WORK ITEM: Write down every entry below once more, exactly.

PROVIDED DATA:
=== Section Start ===
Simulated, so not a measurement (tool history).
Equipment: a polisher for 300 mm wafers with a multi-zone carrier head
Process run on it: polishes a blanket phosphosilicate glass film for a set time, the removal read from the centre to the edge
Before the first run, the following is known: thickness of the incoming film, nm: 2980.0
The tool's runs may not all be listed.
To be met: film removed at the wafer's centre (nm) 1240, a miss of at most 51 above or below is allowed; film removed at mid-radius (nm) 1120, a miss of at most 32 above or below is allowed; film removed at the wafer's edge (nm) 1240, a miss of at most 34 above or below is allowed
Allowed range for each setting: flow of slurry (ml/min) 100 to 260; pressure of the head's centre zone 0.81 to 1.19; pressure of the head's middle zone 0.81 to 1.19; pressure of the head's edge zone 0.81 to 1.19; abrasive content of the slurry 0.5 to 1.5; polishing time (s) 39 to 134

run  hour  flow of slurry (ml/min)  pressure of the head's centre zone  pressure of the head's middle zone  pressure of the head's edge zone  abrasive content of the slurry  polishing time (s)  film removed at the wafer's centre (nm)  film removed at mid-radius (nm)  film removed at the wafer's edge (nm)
=== Section End ===

ANSWER SECTION:
Simulated, so not a measurement (tool history).
Equipment: a polisher for 300 mm wafers with a multi-zone carrier head
Process run on it: polishes a blanket phosphosilicate glass film for a set time, the removal read from the centre to the edge
Before the first run, the following is known: thickness of the incoming film, nm: 2980.0
The tool's runs may not all be listed.
To be met: film removed at the wafer's centre (nm) 1240, a miss of at most 51 above or below is allowed; film removed at mid-radius (nm) 1120, a miss of at most 32 above or below is allowed; film removed at the wafer's edge (nm) 1240, a miss of at most 34 above or below is allowed
Allowed range for each setting: flow of slurry (ml/min) 100 to 260; pressure of the head's centre zone 0.81 to 1.19; pressure of the head's middle zone 0.81 to 1.19; pressure of the head's edge zone 0.81 to 1.19; abrasive content of the slurry 0.5 to 1.5; polishing time (s) 39 to 134

run  hour  flow of slurry (ml/min)  pressure of the head's centre zone  pressure of the head's middle zone  pressure of the head's edge zone  abrasive content of the slurry  polishing time (s)  film removed at the wafer's centre (nm)  film removed at mid-radius (nm)  film removed at the wafer's edge (nm)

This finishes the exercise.